● **WORK ITEM**:
Write out every record in full, exactly as written, please.

THE DATA below:
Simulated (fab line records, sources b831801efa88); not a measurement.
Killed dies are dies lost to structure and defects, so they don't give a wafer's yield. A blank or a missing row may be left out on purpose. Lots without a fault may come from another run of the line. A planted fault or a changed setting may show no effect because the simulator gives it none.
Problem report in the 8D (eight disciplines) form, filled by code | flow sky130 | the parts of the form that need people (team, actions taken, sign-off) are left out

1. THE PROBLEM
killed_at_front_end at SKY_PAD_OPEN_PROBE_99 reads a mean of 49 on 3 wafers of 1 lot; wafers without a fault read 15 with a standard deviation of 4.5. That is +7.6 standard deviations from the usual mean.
End of THE DATA.

● **EXERCISE RESULT**:
Simulated (fab line records, sources b831801efa88); not a measurement.
Killed dies are dies lost to structure and defects, so they don't give a wafer's yield. A blank or a missing row may be left out on purpose. Lots without a fault may come from another run of the line. A planted fault or a changed setting may show no effect because the simulator gives it none.
Problem report in the 8D (eight disciplines) form, filled by code | flow sky130 | the parts of the form that need people (team, actions taken, sign-off) are left out

1. THE PROBLEM
killed_at_front_end at SKY_PAD_OPEN_PROBE_99 reads a mean of 49 on 3 wafers of 1 lot; wafers without a fault read 15 with a standard deviation of 4.5. That is +7.6 standard deviations from the usual mean.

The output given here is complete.